§ **Entries provided**:
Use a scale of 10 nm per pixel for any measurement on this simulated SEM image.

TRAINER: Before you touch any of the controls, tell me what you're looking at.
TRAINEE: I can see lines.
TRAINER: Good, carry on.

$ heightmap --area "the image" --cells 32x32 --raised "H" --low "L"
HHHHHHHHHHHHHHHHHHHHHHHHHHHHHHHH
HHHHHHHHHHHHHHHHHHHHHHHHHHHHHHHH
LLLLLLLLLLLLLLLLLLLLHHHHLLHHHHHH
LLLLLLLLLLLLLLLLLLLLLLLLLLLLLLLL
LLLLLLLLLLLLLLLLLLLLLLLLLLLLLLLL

§ **Work task**: Every entry needs to be copied again, word for word.

§ **Your solution**:
Use a scale of 10 nm per pixel for any measurement on this simulated SEM image.

TRAINER: Before you touch any of the controls, tell me what you're looking at.
TRAINEE: I can see lines.
TRAINER: Good, carry on.

$ heightmap --area "the image" --cells 32x32 --raised "H" --low "L"
HHHHHHHHHHHHHHHHHHHHHHHHHHHHHHHH
HHHHHHHHHHHHHHHHHHHHHHHHHHHHHHHH
LLLLLLLLLLLLLLLLLLLLHHHHLLHHHHHH
LLLLLLLLLLLLLLLLLLLLLLLLLLLLLLLL
LLLLLLLLLLLLLLLLLLLLLLLLLLLLLLLL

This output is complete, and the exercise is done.